* **Dataset entries**:
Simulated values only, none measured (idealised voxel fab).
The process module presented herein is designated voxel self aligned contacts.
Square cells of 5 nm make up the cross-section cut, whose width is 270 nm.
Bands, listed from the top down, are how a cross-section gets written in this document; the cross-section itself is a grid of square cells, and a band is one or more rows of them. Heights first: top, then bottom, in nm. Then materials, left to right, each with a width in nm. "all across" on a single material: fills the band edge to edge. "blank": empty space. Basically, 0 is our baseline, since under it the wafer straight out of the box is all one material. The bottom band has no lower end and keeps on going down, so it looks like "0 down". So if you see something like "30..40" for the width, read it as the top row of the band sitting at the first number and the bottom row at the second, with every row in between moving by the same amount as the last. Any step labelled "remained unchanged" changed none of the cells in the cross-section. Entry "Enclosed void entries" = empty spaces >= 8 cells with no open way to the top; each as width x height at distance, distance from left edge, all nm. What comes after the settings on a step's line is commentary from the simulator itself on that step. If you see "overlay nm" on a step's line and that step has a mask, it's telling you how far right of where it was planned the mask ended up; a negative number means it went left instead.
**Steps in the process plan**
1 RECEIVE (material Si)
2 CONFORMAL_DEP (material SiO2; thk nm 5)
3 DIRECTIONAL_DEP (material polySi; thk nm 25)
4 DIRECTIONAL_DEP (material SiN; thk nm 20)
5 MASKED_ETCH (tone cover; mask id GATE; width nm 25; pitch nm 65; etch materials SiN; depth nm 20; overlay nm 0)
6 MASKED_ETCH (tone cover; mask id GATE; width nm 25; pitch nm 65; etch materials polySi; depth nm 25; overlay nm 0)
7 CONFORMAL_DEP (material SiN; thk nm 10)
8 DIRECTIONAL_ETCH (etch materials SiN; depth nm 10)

* **Required action**: In the listing above, start at the line with "3 DIRECTIONAL_DEP (material", go on through the line with "7 CONFORMAL_DEP (material SiN; thk nm 10)", and copy each of those lines exactly; leave out all the rest.

* **Written response**:
3 DIRECTIONAL_DEP (material polySi; thk nm 25)
4 DIRECTIONAL_DEP (material SiN; thk nm 20)
5 MASKED_ETCH (tone cover; mask id GATE; width nm 25; pitch nm 65; etch materials SiN; depth nm 20; overlay nm 0)
6 MASKED_ETCH (tone cover; mask id GATE; width nm 25; pitch nm 65; etch materials polySi; depth nm 25; overlay nm 0)
7 CONFORMAL_DEP (material SiN; thk nm 10)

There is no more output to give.